[EXCERPTED RECORDS — start]

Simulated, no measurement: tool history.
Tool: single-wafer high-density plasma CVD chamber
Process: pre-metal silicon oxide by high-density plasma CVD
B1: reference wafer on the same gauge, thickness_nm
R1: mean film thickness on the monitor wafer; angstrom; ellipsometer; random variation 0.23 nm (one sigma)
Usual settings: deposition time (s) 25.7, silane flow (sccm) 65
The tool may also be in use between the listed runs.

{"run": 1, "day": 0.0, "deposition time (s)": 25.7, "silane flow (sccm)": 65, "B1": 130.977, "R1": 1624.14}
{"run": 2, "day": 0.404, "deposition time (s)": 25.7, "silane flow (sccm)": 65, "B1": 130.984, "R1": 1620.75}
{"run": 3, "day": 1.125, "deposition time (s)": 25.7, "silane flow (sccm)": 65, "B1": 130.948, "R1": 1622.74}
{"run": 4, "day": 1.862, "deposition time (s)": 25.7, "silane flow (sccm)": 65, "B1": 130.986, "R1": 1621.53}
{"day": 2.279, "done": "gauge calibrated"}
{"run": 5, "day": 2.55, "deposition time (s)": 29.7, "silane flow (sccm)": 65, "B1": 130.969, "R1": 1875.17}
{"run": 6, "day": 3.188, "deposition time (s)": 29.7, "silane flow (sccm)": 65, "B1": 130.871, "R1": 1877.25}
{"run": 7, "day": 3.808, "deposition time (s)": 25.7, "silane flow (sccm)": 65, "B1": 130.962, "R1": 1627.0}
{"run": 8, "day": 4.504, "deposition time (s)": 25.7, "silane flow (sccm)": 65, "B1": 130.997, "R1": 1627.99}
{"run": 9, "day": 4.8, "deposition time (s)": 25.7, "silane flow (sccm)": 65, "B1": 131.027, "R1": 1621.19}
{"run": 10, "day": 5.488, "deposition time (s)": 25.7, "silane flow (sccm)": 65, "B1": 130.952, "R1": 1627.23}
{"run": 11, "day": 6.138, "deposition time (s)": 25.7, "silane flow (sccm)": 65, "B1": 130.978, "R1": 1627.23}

[EXCERPTED RECORDS — finish]

> _BRIEF_:
From the line that has "Tool: single-wafer high-density" through the line that has "R1: mean film", copy every line exactly as it appears above, and leave out all others.

> _TASK SOLUTION_:
Tool: single-wafer high-density plasma CVD chamber
Process: pre-metal silicon oxide by high-density plasma CVD
B1: reference wafer on the same gauge, thickness_nm
R1: mean film thickness on the monitor wafer; angstrom; ellipsometer; random variation 0.23 nm (one sigma)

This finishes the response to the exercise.